(DATA EXCERPTS begins)

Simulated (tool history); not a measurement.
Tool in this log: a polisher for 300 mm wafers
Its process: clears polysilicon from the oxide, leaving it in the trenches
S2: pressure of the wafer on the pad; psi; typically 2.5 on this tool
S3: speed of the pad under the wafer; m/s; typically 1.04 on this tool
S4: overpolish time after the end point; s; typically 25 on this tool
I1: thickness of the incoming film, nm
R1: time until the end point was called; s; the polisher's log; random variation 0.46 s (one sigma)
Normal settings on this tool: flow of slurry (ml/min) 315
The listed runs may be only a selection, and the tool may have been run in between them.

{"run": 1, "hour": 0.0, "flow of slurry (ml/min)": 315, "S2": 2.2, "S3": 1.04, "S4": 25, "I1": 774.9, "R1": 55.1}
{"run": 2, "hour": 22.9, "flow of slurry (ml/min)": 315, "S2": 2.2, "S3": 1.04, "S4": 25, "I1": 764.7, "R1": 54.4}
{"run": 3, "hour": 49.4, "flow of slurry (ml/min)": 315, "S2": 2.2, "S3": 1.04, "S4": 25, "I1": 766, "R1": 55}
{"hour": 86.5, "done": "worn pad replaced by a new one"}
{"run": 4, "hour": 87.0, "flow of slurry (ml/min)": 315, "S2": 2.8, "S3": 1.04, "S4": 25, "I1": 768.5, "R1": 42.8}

(DATA EXCERPTS ends)

## ACTIVITY
Everything from the line containing "I1: thickness of the incoming film, nm" through the line containing "The listed runs" in the material above should be retyped exactly, both ends included, and nothing more.

## YOUR RESPONSE
I1: thickness of the incoming film, nm
R1: time until the end point was called; s; the polisher's log; random variation 0.46 s (one sigma)
Normal settings on this tool: flow of slurry (ml/min) 315
The listed runs may be only a selection, and the tool may have been run in between them.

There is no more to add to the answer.